======== EXCERPTED RECORDS
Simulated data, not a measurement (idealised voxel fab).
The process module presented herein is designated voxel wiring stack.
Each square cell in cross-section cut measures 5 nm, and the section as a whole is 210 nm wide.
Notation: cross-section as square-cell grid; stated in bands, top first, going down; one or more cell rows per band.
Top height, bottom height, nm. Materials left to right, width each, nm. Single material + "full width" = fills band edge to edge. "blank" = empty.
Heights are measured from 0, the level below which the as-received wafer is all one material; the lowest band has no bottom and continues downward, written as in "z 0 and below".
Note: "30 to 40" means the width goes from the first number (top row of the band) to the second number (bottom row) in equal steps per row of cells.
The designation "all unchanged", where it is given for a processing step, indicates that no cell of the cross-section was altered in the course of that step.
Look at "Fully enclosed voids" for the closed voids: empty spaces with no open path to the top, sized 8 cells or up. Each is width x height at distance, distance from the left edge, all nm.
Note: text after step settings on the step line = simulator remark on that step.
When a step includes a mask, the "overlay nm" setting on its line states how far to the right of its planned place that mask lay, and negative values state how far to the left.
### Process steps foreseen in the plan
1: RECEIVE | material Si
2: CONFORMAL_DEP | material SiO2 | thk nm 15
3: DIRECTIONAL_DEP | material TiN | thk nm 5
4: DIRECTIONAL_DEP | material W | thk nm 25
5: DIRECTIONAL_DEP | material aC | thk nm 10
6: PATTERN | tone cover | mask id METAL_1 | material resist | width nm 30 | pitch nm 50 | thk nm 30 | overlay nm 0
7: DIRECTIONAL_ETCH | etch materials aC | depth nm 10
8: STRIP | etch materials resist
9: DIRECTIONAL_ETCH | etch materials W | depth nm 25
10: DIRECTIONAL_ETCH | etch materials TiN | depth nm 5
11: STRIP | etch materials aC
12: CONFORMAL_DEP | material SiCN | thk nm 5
================

[TASK ITEM] All of the records must be retyped exactly as they are.

[YOUR RESPONSE]
Simulated data, not a measurement (idealised voxel fab).
The process module presented herein is designated voxel wiring stack.
Each square cell in cross-section cut measures 5 nm, and the section as a whole is 210 nm wide.
Notation: cross-section as square-cell grid; stated in bands, top first, going down; one or more cell rows per band.
Top height, bottom height, nm. Materials left to right, width each, nm. Single material + "full width" = fills band edge to edge. "blank" = empty.
Heights are measured from 0, the level below which the as-received wafer is all one material; the lowest band has no bottom and continues downward, written as in "z 0 and below".
Note: "30 to 40" means the width goes from the first number (top row of the band) to the second number (bottom row) in equal steps per row of cells.
The designation "all unchanged", where it is given for a processing step, indicates that no cell of the cross-section was altered in the course of that step.
Look at "Fully enclosed voids" for the closed voids: empty spaces with no open path to the top, sized 8 cells or up. Each is width x height at distance, distance from the left edge, all nm.
Note: text after step settings on the step line = simulator remark on that step.
When a step includes a mask, the "overlay nm" setting on its line states how far to the right of its planned place that mask lay, and negative values state how far to the left.
### Process steps foreseen in the plan
1: RECEIVE | material Si
2: CONFORMAL_DEP | material SiO2 | thk nm 15
3: DIRECTIONAL_DEP | material TiN | thk nm 5
4: DIRECTIONAL_DEP | material W | thk nm 25
5: DIRECTIONAL_DEP | material aC | thk nm 10
6: PATTERN | tone cover | mask id METAL_1 | material resist | width nm 30 | pitch nm 50 | thk nm 30 | overlay nm 0
7: DIRECTIONAL_ETCH | etch materials aC | depth nm 10
8: STRIP | etch materials resist
9: DIRECTIONAL_ETCH | etch materials W | depth nm 25
10: DIRECTIONAL_ETCH | etch materials TiN | depth nm 5
11: STRIP | etch materials aC
12: CONFORMAL_DEP | material SiCN | thk nm 5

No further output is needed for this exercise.